*** Opening of DATA ***
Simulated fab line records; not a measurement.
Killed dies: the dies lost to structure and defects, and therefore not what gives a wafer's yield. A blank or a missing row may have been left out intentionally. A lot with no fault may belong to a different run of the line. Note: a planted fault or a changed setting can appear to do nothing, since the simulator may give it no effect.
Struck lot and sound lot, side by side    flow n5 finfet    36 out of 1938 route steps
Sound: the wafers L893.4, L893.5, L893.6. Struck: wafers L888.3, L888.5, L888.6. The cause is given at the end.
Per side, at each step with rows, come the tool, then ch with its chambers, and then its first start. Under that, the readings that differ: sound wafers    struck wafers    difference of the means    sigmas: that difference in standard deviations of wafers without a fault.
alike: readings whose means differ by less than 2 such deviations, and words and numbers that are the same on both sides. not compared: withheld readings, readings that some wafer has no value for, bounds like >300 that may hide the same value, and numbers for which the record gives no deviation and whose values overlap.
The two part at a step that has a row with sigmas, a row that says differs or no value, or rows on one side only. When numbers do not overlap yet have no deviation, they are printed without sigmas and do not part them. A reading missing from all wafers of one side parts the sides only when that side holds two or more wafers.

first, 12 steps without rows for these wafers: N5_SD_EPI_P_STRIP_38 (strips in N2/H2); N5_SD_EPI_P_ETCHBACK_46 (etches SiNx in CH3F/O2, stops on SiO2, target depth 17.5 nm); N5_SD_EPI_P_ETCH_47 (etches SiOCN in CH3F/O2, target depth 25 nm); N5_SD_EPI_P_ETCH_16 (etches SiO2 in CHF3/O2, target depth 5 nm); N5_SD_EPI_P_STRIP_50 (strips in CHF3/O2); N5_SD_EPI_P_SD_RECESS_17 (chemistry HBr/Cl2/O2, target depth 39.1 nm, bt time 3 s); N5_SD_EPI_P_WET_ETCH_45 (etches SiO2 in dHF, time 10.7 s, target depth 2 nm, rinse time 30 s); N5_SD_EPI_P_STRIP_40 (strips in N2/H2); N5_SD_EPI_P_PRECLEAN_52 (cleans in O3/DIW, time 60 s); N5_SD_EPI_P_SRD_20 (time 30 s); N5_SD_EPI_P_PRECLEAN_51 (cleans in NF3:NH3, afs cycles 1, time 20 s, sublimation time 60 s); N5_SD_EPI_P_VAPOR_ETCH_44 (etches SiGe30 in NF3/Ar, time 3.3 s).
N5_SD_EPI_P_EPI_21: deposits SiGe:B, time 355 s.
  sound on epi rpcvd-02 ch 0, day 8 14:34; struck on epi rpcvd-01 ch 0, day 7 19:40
*** Close of DATA ***

(WORK ITEM):
Beginning at the line above with "Killed dies: the" and finishing at the line with "Per side, at", return each line exactly and return nothing else.

(EXERCISE OUTPUT):
Killed dies: the dies lost to structure and defects, and therefore not what gives a wafer's yield. A blank or a missing row may have been left out intentionally. A lot with no fault may belong to a different run of the line. Note: a planted fault or a changed setting can appear to do nothing, since the simulator may give it no effect.
Struck lot and sound lot, side by side    flow n5 finfet    36 out of 1938 route steps
Sound: the wafers L893.4, L893.5, L893.6. Struck: wafers L888.3, L888.5, L888.6. The cause is given at the end.
Per side, at each step with rows, come the tool, then ch with its chambers, and then its first start. Under that, the readings that differ: sound wafers    struck wafers    difference of the means    sigmas: that difference in standard deviations of wafers without a fault.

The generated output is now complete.